Action item
Output must match the records, character for character.

** Opening Excerpted data block **

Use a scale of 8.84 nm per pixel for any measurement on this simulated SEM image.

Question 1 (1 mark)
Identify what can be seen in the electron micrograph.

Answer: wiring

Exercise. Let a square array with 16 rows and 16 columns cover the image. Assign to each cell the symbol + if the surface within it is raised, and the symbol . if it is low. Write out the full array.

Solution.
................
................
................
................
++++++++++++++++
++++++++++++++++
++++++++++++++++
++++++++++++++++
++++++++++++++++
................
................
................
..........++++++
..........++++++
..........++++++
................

** Closing Excerpted data block **

Your solution
Use a scale of 8.84 nm per pixel for any measurement on this simulated SEM image.

Question 1 (1 mark)
Identify what can be seen in the electron micrograph.

Answer: wiring

Exercise. Let a square array with 16 rows and 16 columns cover the image. Assign to each cell the symbol + if the surface within it is raised, and the symbol . if it is low. Write out the full array.

Solution.
................
................
................
................
++++++++++++++++
++++++++++++++++
++++++++++++++++
++++++++++++++++
++++++++++++++++
................
................
................
..........++++++
..........++++++
..........++++++
................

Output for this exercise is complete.